• [ACTION ITEM]
Return every line of the listing below, unchanged, from its first line to the line holding "of neighbouring rows.", that line included.

******************************
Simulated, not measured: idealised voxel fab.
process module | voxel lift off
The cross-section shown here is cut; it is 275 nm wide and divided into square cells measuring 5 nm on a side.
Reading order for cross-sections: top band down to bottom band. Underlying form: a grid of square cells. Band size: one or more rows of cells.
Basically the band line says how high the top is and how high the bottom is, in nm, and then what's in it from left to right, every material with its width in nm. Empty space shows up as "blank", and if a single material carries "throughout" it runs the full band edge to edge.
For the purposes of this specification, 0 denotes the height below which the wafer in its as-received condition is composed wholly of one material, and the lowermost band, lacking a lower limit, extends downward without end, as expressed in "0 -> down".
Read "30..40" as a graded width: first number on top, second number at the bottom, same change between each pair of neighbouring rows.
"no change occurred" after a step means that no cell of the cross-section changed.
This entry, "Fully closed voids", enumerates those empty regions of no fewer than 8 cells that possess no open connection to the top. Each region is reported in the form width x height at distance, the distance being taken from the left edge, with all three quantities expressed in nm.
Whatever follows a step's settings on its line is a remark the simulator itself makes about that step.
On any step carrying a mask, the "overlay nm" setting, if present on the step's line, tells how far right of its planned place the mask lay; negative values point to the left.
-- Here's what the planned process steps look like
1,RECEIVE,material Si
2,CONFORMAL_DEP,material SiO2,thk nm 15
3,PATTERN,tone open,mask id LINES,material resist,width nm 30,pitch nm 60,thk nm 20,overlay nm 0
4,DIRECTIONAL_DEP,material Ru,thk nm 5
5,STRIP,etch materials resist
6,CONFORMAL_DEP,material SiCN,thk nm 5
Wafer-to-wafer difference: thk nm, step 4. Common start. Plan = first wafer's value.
******************************

• [ANSWER BOX]
Simulated, not measured: idealised voxel fab.
process module | voxel lift off
The cross-section shown here is cut; it is 275 nm wide and divided into square cells measuring 5 nm on a side.
Reading order for cross-sections: top band down to bottom band. Underlying form: a grid of square cells. Band size: one or more rows of cells.
Basically the band line says how high the top is and how high the bottom is, in nm, and then what's in it from left to right, every material with its width in nm. Empty space shows up as "blank", and if a single material carries "throughout" it runs the full band edge to edge.
For the purposes of this specification, 0 denotes the height below which the wafer in its as-received condition is composed wholly of one material, and the lowermost band, lacking a lower limit, extends downward without end, as expressed in "0 -> down".
Read "30..40" as a graded width: first number on top, second number at the bottom, same change between each pair of neighbouring rows.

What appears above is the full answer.